* [Work order]: The task here is to set down every line of the listing exactly.

________
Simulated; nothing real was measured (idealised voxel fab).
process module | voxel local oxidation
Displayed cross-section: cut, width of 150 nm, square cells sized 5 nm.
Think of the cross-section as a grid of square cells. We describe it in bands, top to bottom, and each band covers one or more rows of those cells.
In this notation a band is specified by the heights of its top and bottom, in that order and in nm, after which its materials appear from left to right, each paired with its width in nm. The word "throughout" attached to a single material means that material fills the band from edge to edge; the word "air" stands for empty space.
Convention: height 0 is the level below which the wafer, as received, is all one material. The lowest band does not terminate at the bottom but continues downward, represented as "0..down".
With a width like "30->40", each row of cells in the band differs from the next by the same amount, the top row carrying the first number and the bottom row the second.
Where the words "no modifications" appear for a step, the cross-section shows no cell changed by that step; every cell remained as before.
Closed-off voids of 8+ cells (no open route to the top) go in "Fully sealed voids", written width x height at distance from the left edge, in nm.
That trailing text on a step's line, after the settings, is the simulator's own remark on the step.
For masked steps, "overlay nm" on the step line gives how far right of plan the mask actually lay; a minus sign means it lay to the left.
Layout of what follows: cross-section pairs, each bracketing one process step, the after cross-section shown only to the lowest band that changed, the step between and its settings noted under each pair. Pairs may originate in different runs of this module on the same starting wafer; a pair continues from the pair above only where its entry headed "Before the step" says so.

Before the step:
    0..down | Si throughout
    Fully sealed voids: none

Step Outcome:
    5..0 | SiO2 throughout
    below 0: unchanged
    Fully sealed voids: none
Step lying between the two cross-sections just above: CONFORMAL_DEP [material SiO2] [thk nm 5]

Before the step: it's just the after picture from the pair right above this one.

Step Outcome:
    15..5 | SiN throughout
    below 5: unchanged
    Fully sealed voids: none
________

* [Task output]:
Simulated; nothing real was measured (idealised voxel fab).
process module | voxel local oxidation
Displayed cross-section: cut, width of 150 nm, square cells sized 5 nm.
Think of the cross-section as a grid of square cells. We describe it in bands, top to bottom, and each band covers one or more rows of those cells.
In this notation a band is specified by the heights of its top and bottom, in that order and in nm, after which its materials appear from left to right, each paired with its width in nm. The word "throughout" attached to a single material means that material fills the band from edge to edge; the word "air" stands for empty space.
Convention: height 0 is the level below which the wafer, as received, is all one material. The lowest band does not terminate at the bottom but continues downward, represented as "0..down".
With a width like "30->40", each row of cells in the band differs from the next by the same amount, the top row carrying the first number and the bottom row the second.
Where the words "no modifications" appear for a step, the cross-section shows no cell changed by that step; every cell remained as before.
Closed-off voids of 8+ cells (no open route to the top) go in "Fully sealed voids", written width x height at distance from the left edge, in nm.
That trailing text on a step's line, after the settings, is the simulator's own remark on the step.
For masked steps, "overlay nm" on the step line gives how far right of plan the mask actually lay; a minus sign means it lay to the left.
Layout of what follows: cross-section pairs, each bracketing one process step, the after cross-section shown only to the lowest band that changed, the step between and its settings noted under each pair. Pairs may originate in different runs of this module on the same starting wafer; a pair continues from the pair above only where its entry headed "Before the step" says so.

Before the step:
    0..down | Si throughout
    Fully sealed voids: none

Step Outcome:
    5..0 | SiO2 throughout
    below 0: unchanged
    Fully sealed voids: none
Step lying between the two cross-sections just above: CONFORMAL_DEP [material SiO2] [thk nm 5]

Before the step: it's just the after picture from the pair right above this one.

Step Outcome:
    15..5 | SiN throughout
    below 5: unchanged
    Fully sealed voids: none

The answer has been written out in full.